-- DATASET ENTRIES follows --

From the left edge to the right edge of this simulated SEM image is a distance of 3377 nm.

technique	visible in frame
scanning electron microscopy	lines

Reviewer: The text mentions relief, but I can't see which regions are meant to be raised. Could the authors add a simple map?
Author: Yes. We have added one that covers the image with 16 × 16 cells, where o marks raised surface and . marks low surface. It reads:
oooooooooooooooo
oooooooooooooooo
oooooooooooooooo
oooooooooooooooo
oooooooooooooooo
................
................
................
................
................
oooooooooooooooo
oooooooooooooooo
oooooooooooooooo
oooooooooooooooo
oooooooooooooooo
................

-- DATASET ENTRIES concluded --

WORK ORDER:
Copy out the material above in its entirety, exactly.

EXERCISE SOLUTION:
From the left edge to the right edge of this simulated SEM image is a distance of 3377 nm.

technique	visible in frame
scanning electron microscopy	lines

Reviewer: The text mentions relief, but I can't see which regions are meant to be raised. Could the authors add a simple map?
Author: Yes. We have added one that covers the image with 16 × 16 cells, where o marks raised surface and . marks low surface. It reads:
oooooooooooooooo
oooooooooooooooo
oooooooooooooooo
oooooooooooooooo
oooooooooooooooo
................
................
................
................
................
oooooooooooooooo
oooooooooooooooo
oooooooooooooooo
oooooooooooooooo
oooooooooooooooo
................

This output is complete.